[Data for review Boundary: Start]
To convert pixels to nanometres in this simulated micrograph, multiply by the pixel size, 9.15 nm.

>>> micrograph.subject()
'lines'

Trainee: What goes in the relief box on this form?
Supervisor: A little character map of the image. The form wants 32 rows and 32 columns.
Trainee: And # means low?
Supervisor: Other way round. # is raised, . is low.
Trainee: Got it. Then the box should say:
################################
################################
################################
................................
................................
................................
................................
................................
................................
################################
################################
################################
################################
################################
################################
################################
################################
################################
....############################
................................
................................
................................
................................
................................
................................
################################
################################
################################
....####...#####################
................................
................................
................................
[Data for review Boundary: End]

◆ Action item ◆
Would you please restate all of the entries exactly?

◆ Exercise result ◆
To convert pixels to nanometres in this simulated micrograph, multiply by the pixel size, 9.15 nm.

>>> micrograph.subject()
'lines'

Trainee: What goes in the relief box on this form?
Supervisor: A little character map of the image. The form wants 32 rows and 32 columns.
Trainee: And # means low?
Supervisor: Other way round. # is raised, . is low.
Trainee: Got it. Then the box should say:
################################
################################
################################
................................
................................
................................
................................
................................
................................
################################
################################
################################
################################
################################
################################
################################
################################
################################
....############################
................................
................................
................................
................................
................................
................................
################################
################################
################################
....####...#####################
................................
................................
................................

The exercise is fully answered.